*** Begin section ***

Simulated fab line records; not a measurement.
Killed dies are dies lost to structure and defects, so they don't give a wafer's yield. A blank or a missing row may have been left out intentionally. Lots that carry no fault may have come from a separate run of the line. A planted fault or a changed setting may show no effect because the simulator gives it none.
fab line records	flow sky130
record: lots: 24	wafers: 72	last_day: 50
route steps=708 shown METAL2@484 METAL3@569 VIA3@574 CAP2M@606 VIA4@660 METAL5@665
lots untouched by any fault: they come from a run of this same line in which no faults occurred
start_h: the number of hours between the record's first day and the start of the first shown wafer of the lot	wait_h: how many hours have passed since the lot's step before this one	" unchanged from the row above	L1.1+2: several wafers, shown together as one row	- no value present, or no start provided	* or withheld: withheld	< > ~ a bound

*** End section ***

**Exercise**: The material is to be transcribed once more, exactly and completely.

**Expected answer**:
Simulated fab line records; not a measurement.
Killed dies are dies lost to structure and defects, so they don't give a wafer's yield. A blank or a missing row may have been left out intentionally. Lots that carry no fault may have come from a separate run of the line. A planted fault or a changed setting may show no effect because the simulator gives it none.
fab line records	flow sky130
record: lots: 24	wafers: 72	last_day: 50
route steps=708 shown METAL2@484 METAL3@569 VIA3@574 CAP2M@606 VIA4@660 METAL5@665
lots untouched by any fault: they come from a run of this same line in which no faults occurred
start_h: the number of hours between the record's first day and the start of the first shown wafer of the lot	wait_h: how many hours have passed since the lot's step before this one	" unchanged from the row above	L1.1+2: several wafers, shown together as one row	- no value present, or no start provided	* or withheld: withheld	< > ~ a bound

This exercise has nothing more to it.